Requirement
Write out every line exactly, from the first line of the records below through the line that contains "1 INSPECT (+)".

Listed entries
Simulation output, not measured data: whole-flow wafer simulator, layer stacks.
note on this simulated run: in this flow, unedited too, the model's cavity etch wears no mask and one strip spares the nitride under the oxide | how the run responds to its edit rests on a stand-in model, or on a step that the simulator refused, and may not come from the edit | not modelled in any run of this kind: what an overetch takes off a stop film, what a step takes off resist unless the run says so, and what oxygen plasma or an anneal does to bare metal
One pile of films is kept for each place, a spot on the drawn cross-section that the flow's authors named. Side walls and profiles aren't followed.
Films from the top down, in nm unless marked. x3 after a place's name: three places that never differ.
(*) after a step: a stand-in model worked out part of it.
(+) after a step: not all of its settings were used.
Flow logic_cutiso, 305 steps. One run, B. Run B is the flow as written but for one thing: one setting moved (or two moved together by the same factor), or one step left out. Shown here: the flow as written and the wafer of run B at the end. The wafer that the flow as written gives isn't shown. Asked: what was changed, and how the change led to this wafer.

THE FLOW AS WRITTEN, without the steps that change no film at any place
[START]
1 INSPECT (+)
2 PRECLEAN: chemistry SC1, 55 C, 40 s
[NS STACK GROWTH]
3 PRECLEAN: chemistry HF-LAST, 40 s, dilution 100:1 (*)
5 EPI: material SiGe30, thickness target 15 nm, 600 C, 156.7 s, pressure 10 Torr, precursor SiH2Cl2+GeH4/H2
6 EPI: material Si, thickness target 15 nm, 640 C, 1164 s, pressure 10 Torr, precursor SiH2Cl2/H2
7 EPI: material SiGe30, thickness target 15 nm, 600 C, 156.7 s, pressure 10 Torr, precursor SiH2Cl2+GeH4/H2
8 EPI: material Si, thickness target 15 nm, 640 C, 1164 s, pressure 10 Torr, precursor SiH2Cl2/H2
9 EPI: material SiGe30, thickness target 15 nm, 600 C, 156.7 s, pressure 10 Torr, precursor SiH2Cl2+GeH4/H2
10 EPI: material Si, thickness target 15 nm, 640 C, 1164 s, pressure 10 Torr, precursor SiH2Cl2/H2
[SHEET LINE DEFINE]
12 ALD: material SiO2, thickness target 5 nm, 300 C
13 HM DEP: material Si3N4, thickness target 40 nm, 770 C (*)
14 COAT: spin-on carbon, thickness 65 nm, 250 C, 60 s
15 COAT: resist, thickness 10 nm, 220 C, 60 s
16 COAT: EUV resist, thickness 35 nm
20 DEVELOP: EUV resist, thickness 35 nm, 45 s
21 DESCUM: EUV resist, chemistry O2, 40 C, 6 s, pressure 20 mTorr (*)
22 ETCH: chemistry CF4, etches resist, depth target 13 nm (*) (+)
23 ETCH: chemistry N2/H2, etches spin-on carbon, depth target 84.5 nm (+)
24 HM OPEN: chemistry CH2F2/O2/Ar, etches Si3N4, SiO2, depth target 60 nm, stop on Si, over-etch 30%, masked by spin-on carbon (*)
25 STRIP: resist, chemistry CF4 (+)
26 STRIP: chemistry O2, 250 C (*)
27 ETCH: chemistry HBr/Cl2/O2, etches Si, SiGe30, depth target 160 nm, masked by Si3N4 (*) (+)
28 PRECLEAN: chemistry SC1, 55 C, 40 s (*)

Task response
Simulation output, not measured data: whole-flow wafer simulator, layer stacks.
note on this simulated run: in this flow, unedited too, the model's cavity etch wears no mask and one strip spares the nitride under the oxide | how the run responds to its edit rests on a stand-in model, or on a step that the simulator refused, and may not come from the edit | not modelled in any run of this kind: what an overetch takes off a stop film, what a step takes off resist unless the run says so, and what oxygen plasma or an anneal does to bare metal
One pile of films is kept for each place, a spot on the drawn cross-section that the flow's authors named. Side walls and profiles aren't followed.
Films from the top down, in nm unless marked. x3 after a place's name: three places that never differ.
(*) after a step: a stand-in model worked out part of it.
(+) after a step: not all of its settings were used.
Flow logic_cutiso, 305 steps. One run, B. Run B is the flow as written but for one thing: one setting moved (or two moved together by the same factor), or one step left out. Shown here: the flow as written and the wafer of run B at the end. The wafer that the flow as written gives isn't shown. Asked: what was changed, and how the change led to this wafer.

THE FLOW AS WRITTEN, without the steps that change no film at any place
[START]
1 INSPECT (+)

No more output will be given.